•••••

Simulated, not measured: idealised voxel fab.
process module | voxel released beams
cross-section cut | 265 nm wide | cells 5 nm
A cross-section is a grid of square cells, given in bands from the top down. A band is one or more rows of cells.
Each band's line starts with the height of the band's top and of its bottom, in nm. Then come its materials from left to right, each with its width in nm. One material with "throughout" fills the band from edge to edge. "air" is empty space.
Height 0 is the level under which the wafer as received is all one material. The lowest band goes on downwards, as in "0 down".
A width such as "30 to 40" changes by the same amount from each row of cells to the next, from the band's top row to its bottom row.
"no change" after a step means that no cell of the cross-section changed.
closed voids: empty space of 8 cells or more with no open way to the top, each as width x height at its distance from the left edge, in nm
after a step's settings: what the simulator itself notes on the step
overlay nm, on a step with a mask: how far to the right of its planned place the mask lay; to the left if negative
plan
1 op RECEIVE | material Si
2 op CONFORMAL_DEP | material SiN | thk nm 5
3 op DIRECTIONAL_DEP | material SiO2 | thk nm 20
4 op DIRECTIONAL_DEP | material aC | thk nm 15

•••••

Nothing may be left out. Retype all the entries exactly.

• Exercise output:
Simulated, not measured: idealised voxel fab.
process module | voxel released beams
cross-section cut | 265 nm wide | cells 5 nm
A cross-section is a grid of square cells, given in bands from the top down. A band is one or more rows of cells.
Each band's line starts with the height of the band's top and of its bottom, in nm. Then come its materials from left to right, each with its width in nm. One material with "throughout" fills the band from edge to edge. "air" is empty space.
Height 0 is the level under which the wafer as received is all one material. The lowest band goes on downwards, as in "0 down".
A width such as "30 to 40" changes by the same amount from each row of cells to the next, from the band's top row to its bottom row.
"no change" after a step means that no cell of the cross-section changed.
closed voids: empty space of 8 cells or more with no open way to the top, each as width x height at its distance from the left edge, in nm
after a step's settings: what the simulator itself notes on the step
overlay nm, on a step with a mask: how far to the right of its planned place the mask lay; to the left if negative
plan
1 op RECEIVE | material Si
2 op CONFORMAL_DEP | material SiN | thk nm 5
3 op DIRECTIONAL_DEP | material SiO2 | thk nm 20
4 op DIRECTIONAL_DEP | material aC | thk nm 15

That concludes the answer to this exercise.